_WORK REQUEST:_ Include in the output exactly the lines from the opening of the data through the line containing "The log covers", and nothing more.

= = = = =

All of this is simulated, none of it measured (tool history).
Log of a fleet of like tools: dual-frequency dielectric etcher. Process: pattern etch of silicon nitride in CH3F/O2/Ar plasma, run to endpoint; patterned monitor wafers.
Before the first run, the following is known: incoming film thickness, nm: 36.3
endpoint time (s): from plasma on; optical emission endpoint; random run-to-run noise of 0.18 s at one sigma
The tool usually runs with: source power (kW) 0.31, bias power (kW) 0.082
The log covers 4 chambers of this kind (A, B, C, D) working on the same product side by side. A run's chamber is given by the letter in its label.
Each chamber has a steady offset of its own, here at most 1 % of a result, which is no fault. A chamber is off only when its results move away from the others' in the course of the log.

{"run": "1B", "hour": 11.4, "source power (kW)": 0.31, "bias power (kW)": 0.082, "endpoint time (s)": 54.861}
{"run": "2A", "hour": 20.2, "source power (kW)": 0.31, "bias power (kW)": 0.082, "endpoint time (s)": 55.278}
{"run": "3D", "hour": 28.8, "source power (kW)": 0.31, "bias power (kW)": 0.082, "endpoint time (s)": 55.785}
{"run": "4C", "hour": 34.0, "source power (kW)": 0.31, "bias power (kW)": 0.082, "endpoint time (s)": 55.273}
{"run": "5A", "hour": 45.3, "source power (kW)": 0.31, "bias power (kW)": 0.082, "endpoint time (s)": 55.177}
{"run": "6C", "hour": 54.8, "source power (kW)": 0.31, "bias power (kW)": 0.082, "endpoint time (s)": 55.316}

= = = = =

_ANSWER SECTION:_
All of this is simulated, none of it measured (tool history).
Log of a fleet of like tools: dual-frequency dielectric etcher. Process: pattern etch of silicon nitride in CH3F/O2/Ar plasma, run to endpoint; patterned monitor wafers.
Before the first run, the following is known: incoming film thickness, nm: 36.3
endpoint time (s): from plasma on; optical emission endpoint; random run-to-run noise of 0.18 s at one sigma
The tool usually runs with: source power (kW) 0.31, bias power (kW) 0.082
The log covers 4 chambers of this kind (A, B, C, D) working on the same product side by side. A run's chamber is given by the letter in its label.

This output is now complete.